── Dataset excerpts ──
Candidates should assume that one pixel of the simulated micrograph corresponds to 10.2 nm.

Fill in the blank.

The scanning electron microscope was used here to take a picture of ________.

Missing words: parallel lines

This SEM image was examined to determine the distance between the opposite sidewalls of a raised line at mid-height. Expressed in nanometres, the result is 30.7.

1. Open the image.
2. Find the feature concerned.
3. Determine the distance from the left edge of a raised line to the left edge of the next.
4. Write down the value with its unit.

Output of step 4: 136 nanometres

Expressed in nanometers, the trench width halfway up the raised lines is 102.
───

### Task item
Every entry above should be written out again, precisely.

### Result
Candidates should assume that one pixel of the simulated micrograph corresponds to 10.2 nm.

Fill in the blank.

The scanning electron microscope was used here to take a picture of ________.

Missing words: parallel lines

This SEM image was examined to determine the distance between the opposite sidewalls of a raised line at mid-height. Expressed in nanometres, the result is 30.7.

1. Open the image.
2. Find the feature concerned.
3. Determine the distance from the left edge of a raised line to the left edge of the next.
4. Write down the value with its unit.

Output of step 4: 136 nanometres

Expressed in nanometers, the trench width halfway up the raised lines is 102.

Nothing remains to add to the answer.